__Listed entries__:
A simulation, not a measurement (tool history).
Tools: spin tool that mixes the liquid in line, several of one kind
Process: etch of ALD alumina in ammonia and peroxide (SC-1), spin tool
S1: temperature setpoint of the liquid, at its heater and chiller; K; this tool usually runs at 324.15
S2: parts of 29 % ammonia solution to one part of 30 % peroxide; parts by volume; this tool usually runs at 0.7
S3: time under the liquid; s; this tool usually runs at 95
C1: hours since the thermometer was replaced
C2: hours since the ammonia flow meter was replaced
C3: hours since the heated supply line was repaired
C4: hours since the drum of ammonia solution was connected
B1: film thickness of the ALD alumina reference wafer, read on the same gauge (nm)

__Work task__:
Return the data above in full. Keep every line exactly as it is.

__Response__:
A simulation, not a measurement (tool history).
Tools: spin tool that mixes the liquid in line, several of one kind
Process: etch of ALD alumina in ammonia and peroxide (SC-1), spin tool
S1: temperature setpoint of the liquid, at its heater and chiller; K; this tool usually runs at 324.15
S2: parts of 29 % ammonia solution to one part of 30 % peroxide; parts by volume; this tool usually runs at 0.7
S3: time under the liquid; s; this tool usually runs at 95
C1: hours since the thermometer was replaced
C2: hours since the ammonia flow meter was replaced
C3: hours since the heated supply line was repaired
C4: hours since the drum of ammonia solution was connected
B1: film thickness of the ALD alumina reference wafer, read on the same gauge (nm)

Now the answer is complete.